◆ Action item ◆
Exact copies of all the records are to be output.

════════

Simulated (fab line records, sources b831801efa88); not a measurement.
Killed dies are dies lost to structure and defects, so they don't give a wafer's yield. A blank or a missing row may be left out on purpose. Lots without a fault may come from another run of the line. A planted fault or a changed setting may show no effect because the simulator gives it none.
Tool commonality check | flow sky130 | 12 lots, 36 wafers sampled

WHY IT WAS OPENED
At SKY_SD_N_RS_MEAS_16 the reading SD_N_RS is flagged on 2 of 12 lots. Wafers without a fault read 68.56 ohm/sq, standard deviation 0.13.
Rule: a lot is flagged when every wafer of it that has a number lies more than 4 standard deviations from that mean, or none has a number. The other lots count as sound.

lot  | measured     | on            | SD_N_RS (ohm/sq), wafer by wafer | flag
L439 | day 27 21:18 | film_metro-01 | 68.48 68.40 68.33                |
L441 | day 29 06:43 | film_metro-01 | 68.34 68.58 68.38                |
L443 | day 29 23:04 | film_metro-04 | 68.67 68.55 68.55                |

════════

◆ Written response ◆
Simulated (fab line records, sources b831801efa88); not a measurement.
Killed dies are dies lost to structure and defects, so they don't give a wafer's yield. A blank or a missing row may be left out on purpose. Lots without a fault may come from another run of the line. A planted fault or a changed setting may show no effect because the simulator gives it none.
Tool commonality check | flow sky130 | 12 lots, 36 wafers sampled

WHY IT WAS OPENED
At SKY_SD_N_RS_MEAS_16 the reading SD_N_RS is flagged on 2 of 12 lots. Wafers without a fault read 68.56 ohm/sq, standard deviation 0.13.
Rule: a lot is flagged when every wafer of it that has a number lies more than 4 standard deviations from that mean, or none has a number. The other lots count as sound.

lot  | measured     | on            | SD_N_RS (ohm/sq), wafer by wafer | flag
L439 | day 27 21:18 | film_metro-01 | 68.48 68.40 68.33                |
L441 | day 29 06:43 | film_metro-01 | 68.34 68.58 68.38                |
L443 | day 29 23:04 | film_metro-04 | 68.67 68.55 68.55                |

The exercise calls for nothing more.